Data extracts:
⁂

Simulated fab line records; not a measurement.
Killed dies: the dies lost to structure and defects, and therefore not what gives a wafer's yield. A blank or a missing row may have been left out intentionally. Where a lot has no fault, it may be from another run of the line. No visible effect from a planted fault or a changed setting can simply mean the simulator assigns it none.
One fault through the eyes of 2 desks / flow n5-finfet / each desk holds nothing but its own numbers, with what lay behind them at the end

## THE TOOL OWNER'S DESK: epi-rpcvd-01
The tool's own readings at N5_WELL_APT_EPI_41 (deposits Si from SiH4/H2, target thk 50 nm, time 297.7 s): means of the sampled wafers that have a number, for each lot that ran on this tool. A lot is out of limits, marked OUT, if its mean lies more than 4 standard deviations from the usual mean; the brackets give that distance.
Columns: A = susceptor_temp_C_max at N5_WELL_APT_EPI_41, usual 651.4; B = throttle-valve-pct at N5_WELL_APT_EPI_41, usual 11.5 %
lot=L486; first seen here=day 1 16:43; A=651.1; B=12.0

⁂

Work order:
Taking the material above, extract exactly and only the lines from the line with "Killed dies: the" to the line with "Columns: A = susceptor_temp_C_max", inclusive of both.

Task result:
Killed dies: the dies lost to structure and defects, and therefore not what gives a wafer's yield. A blank or a missing row may have been left out intentionally. Where a lot has no fault, it may be from another run of the line. No visible effect from a planted fault or a changed setting can simply mean the simulator assigns it none.
One fault through the eyes of 2 desks / flow n5-finfet / each desk holds nothing but its own numbers, with what lay behind them at the end

## THE TOOL OWNER'S DESK: epi-rpcvd-01
The tool's own readings at N5_WELL_APT_EPI_41 (deposits Si from SiH4/H2, target thk 50 nm, time 297.7 s): means of the sampled wafers that have a number, for each lot that ran on this tool. A lot is out of limits, marked OUT, if its mean lies more than 4 standard deviations from the usual mean; the brackets give that distance.
Columns: A = susceptor_temp_C_max at N5_WELL_APT_EPI_41, usual 651.4; B = throttle-valve-pct at N5_WELL_APT_EPI_41, usual 11.5 %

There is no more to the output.